== Records provided ==
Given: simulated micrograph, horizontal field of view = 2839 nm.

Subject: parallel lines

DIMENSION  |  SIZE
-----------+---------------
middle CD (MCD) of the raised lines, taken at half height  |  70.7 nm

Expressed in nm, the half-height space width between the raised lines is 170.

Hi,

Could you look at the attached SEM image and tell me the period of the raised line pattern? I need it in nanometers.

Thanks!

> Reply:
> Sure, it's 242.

== Work task ==
The lines running from the start of the data through the one that contains "middle CD (MCD)" should be reproduced exactly, and only those.

== Exercise response ==
Given: simulated micrograph, horizontal field of view = 2839 nm.

Subject: parallel lines

DIMENSION  |  SIZE
-----------+---------------
middle CD (MCD) of the raised lines, taken at half height  |  70.7 nm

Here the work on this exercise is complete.